____________

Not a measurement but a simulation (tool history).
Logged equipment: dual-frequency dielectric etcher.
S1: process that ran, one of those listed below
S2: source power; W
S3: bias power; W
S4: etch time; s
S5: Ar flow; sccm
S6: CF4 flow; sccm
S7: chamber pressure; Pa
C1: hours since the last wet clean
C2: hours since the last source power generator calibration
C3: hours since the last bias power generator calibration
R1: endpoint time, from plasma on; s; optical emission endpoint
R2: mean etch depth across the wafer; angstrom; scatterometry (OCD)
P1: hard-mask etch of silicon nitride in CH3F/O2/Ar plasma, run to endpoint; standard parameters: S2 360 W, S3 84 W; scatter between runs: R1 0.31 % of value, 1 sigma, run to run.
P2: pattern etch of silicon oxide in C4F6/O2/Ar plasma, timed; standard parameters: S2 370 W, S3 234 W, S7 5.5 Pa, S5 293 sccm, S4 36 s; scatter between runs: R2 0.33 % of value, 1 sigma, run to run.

____________

### REQUIRED ACTION:
Reproduce the lines above, beginning at the line with "C1: hours since the last wet clean" and stopping after the line with "P1: hard-mask etch", exactly as they are.

### TASK SOLUTION:
C1: hours since the last wet clean
C2: hours since the last source power generator calibration
C3: hours since the last bias power generator calibration
R1: endpoint time, from plasma on; s; optical emission endpoint
R2: mean etch depth across the wafer; angstrom; scatterometry (OCD)
P1: hard-mask etch of silicon nitride in CH3F/O2/Ar plasma, run to endpoint; standard parameters: S2 360 W, S3 84 W; scatter between runs: R1 0.31 % of value, 1 sigma, run to run.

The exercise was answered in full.